Both the line below containing "Flow bond2tier_mini: 116" and the line containing "With only the", along with every line between them, should be repeated exactly; no other line belongs in the answer.

■ ■ ■
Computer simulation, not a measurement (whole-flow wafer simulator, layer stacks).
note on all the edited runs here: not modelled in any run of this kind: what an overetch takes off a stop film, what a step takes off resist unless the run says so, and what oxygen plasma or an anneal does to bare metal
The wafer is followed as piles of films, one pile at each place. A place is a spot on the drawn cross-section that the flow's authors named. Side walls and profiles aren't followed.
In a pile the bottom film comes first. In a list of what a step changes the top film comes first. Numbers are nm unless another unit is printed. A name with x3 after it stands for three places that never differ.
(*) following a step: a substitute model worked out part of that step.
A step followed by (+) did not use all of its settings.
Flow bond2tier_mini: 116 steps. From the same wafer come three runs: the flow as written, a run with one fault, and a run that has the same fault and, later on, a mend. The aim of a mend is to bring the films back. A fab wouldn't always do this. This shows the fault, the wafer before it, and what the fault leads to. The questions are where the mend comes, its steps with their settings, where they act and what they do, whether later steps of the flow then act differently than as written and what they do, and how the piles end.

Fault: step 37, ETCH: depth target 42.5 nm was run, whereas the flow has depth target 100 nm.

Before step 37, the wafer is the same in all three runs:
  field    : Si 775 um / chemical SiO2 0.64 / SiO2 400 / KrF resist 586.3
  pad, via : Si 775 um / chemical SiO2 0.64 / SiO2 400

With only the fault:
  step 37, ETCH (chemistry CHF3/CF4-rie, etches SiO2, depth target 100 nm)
■ ■ ■

#### Answer area
Flow bond2tier_mini: 116 steps. From the same wafer come three runs: the flow as written, a run with one fault, and a run that has the same fault and, later on, a mend. The aim of a mend is to bring the films back. A fab wouldn't always do this. This shows the fault, the wafer before it, and what the fault leads to. The questions are where the mend comes, its steps with their settings, where they act and what they do, whether later steps of the flow then act differently than as written and what they do, and how the piles end.

Fault: step 37, ETCH: depth target 42.5 nm was run, whereas the flow has depth target 100 nm.

Before step 37, the wafer is the same in all three runs:
  field    : Si 775 um / chemical SiO2 0.64 / SiO2 400 / KrF resist 586.3
  pad, via : Si 775 um / chemical SiO2 0.64 / SiO2 400

With only the fault:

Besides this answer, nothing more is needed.